- - - - - - -

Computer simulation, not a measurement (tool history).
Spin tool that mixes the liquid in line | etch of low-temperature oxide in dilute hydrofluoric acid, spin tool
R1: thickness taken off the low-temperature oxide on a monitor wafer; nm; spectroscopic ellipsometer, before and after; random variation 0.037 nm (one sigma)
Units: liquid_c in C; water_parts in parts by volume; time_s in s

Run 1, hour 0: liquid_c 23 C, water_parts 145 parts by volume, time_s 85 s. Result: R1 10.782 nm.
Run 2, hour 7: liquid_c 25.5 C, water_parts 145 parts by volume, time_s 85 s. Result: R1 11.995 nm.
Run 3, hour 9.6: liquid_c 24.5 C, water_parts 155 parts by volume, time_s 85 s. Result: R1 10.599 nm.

- - - - - - -

_Assigned task_
Return every record exactly as it was given.

_Answer box_
Computer simulation, not a measurement (tool history).
Spin tool that mixes the liquid in line | etch of low-temperature oxide in dilute hydrofluoric acid, spin tool
R1: thickness taken off the low-temperature oxide on a monitor wafer; nm; spectroscopic ellipsometer, before and after; random variation 0.037 nm (one sigma)
Units: liquid_c in C; water_parts in parts by volume; time_s in s

Run 1, hour 0: liquid_c 23 C, water_parts 145 parts by volume, time_s 85 s. Result: R1 10.782 nm.
Run 2, hour 7: liquid_c 25.5 C, water_parts 145 parts by volume, time_s 85 s. Result: R1 11.995 nm.
Run 3, hour 9.6: liquid_c 24.5 C, water_parts 155 parts by volume, time_s 85 s. Result: R1 10.599 nm.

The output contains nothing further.